## Work task
The listing below contains a span that opens with the line containing "6. PATTERN |" and closes with the line containing "(70); empty (100)". Return that span exactly.

## The data
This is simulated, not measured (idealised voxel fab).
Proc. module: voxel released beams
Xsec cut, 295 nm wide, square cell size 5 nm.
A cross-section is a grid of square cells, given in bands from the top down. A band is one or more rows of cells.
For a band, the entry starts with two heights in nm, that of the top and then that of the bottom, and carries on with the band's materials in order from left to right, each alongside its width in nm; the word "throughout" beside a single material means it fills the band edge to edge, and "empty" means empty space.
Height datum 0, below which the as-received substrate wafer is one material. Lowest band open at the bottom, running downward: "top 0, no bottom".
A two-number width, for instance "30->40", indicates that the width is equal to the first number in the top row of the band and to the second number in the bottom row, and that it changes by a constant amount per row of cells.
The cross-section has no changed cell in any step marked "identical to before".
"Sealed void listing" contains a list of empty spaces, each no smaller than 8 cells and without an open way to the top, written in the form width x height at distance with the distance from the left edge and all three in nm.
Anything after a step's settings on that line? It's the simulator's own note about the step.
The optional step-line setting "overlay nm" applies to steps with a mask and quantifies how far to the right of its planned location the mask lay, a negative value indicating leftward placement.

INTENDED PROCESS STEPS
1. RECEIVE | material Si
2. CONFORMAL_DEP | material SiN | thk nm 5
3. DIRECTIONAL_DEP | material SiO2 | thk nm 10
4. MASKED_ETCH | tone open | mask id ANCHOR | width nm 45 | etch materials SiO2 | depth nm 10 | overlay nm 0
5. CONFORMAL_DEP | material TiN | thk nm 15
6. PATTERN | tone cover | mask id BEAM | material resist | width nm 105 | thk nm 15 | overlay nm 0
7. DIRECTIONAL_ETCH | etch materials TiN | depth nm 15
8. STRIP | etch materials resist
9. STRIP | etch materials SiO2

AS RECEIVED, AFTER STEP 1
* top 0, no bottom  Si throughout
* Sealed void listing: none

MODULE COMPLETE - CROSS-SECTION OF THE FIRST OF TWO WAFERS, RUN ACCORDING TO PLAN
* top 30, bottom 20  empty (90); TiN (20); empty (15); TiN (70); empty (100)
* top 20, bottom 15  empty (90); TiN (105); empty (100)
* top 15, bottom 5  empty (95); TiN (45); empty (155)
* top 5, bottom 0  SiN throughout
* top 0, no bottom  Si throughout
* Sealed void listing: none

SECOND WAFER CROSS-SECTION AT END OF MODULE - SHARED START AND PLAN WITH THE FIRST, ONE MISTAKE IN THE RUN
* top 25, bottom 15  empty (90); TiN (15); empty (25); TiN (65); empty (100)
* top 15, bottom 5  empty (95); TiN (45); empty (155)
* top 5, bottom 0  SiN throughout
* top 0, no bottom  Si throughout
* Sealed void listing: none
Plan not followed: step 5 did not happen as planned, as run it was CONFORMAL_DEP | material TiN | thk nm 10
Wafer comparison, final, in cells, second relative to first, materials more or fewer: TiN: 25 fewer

## Task result
6. PATTERN | tone cover | mask id BEAM | material resist | width nm 105 | thk nm 15 | overlay nm 0
7. DIRECTIONAL_ETCH | etch materials TiN | depth nm 15
8. STRIP | etch materials resist
9. STRIP | etch materials SiO2

AS RECEIVED, AFTER STEP 1
* top 0, no bottom  Si throughout
* Sealed void listing: none

MODULE COMPLETE - CROSS-SECTION OF THE FIRST OF TWO WAFERS, RUN ACCORDING TO PLAN
* top 30, bottom 20  empty (90); TiN (20); empty (15); TiN (70); empty (100)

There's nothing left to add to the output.